BRIEF: Could you print every line from the first one of the records below through the line containing "2) CONFORMAL_DEP | material SiO2 | thk nm 5", with both included and nothing else?

# # # # #

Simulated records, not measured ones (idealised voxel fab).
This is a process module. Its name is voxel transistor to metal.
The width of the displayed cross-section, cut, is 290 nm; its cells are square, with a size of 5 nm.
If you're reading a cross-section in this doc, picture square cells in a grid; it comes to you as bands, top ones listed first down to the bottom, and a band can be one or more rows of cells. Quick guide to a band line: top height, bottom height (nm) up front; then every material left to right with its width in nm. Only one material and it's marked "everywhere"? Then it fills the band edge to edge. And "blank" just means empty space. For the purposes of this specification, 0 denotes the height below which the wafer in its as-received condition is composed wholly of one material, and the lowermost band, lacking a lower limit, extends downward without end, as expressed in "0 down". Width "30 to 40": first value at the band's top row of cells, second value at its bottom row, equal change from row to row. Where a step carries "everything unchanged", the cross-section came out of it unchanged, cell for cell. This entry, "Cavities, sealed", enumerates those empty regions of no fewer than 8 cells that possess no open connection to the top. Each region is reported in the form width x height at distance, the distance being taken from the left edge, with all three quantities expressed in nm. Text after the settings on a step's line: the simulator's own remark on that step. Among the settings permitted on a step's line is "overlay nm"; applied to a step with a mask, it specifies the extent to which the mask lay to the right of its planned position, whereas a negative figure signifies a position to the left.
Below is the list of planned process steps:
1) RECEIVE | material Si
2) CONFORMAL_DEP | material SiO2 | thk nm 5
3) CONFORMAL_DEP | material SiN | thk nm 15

# # # # #

WRITTEN REPLY:
Simulated records, not measured ones (idealised voxel fab).
This is a process module. Its name is voxel transistor to metal.
The width of the displayed cross-section, cut, is 290 nm; its cells are square, with a size of 5 nm.
If you're reading a cross-section in this doc, picture square cells in a grid; it comes to you as bands, top ones listed first down to the bottom, and a band can be one or more rows of cells. Quick guide to a band line: top height, bottom height (nm) up front; then every material left to right with its width in nm. Only one material and it's marked "everywhere"? Then it fills the band edge to edge. And "blank" just means empty space. For the purposes of this specification, 0 denotes the height below which the wafer in its as-received condition is composed wholly of one material, and the lowermost band, lacking a lower limit, extends downward without end, as expressed in "0 down". Width "30 to 40": first value at the band's top row of cells, second value at its bottom row, equal change from row to row. Where a step carries "everything unchanged", the cross-section came out of it unchanged, cell for cell. This entry, "Cavities, sealed", enumerates those empty regions of no fewer than 8 cells that possess no open connection to the top. Each region is reported in the form width x height at distance, the distance being taken from the left edge, with all three quantities expressed in nm. Text after the settings on a step's line: the simulator's own remark on that step. Among the settings permitted on a step's line is "overlay nm"; applied to a step with a mask, it specifies the extent to which the mask lay to the right of its planned position, whereas a negative figure signifies a position to the left.
Below is the list of planned process steps:
1) RECEIVE | material Si
2) CONFORMAL_DEP | material SiO2 | thk nm 5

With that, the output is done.